*Raw data*:
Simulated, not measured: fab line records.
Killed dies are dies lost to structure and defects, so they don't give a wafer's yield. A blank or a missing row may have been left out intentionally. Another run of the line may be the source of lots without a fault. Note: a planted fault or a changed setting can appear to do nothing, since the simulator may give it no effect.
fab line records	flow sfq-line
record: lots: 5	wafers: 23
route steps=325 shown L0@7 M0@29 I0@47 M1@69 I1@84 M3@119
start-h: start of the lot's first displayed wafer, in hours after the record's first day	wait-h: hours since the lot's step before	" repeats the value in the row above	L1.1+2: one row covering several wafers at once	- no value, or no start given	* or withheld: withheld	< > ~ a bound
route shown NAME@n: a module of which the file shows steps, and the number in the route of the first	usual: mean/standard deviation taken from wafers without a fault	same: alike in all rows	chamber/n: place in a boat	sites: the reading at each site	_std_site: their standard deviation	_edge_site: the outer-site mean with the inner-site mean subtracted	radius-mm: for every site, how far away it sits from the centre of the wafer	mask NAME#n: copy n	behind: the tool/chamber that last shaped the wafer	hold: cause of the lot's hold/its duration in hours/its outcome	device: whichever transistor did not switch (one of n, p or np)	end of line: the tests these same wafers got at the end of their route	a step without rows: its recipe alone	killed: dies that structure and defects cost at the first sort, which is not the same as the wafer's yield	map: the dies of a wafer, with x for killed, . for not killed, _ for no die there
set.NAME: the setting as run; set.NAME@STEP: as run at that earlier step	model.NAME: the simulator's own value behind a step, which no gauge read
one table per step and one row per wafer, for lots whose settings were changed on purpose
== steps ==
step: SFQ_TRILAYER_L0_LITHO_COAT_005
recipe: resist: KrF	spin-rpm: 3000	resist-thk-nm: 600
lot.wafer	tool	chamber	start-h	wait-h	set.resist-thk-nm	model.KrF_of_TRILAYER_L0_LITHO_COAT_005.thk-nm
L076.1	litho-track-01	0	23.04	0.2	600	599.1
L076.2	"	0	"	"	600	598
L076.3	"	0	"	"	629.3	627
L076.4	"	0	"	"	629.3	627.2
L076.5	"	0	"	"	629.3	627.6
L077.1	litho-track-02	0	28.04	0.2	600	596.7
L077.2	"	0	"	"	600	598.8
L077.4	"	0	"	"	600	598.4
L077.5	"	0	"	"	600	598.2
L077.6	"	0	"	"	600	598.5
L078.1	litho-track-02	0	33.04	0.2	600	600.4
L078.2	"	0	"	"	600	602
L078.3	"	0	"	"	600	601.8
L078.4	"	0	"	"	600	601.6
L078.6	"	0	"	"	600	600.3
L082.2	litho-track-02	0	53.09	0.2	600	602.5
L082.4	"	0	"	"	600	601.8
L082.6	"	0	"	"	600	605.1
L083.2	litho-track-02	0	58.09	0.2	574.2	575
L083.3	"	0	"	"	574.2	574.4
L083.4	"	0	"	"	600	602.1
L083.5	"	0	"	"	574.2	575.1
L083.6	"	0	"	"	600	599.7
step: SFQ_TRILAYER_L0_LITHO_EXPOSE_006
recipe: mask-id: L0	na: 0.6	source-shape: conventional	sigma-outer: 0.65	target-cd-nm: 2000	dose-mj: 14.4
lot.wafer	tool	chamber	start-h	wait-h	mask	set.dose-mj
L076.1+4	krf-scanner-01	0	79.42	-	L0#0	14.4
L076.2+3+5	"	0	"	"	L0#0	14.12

*Work task*:
Only one stretch is wanted, so please give again exactly the lines from the start of the data through the line containing "start-h: start of", both ends included.

*Response*:
Simulated, not measured: fab line records.
Killed dies are dies lost to structure and defects, so they don't give a wafer's yield. A blank or a missing row may have been left out intentionally. Another run of the line may be the source of lots without a fault. Note: a planted fault or a changed setting can appear to do nothing, since the simulator may give it no effect.
fab line records	flow sfq-line
record: lots: 5	wafers: 23
route steps=325 shown L0@7 M0@29 I0@47 M1@69 I1@84 M3@119
start-h: start of the lot's first displayed wafer, in hours after the record's first day	wait-h: hours since the lot's step before	" repeats the value in the row above	L1.1+2: one row covering several wafers at once	- no value, or no start given	* or withheld: withheld	< > ~ a bound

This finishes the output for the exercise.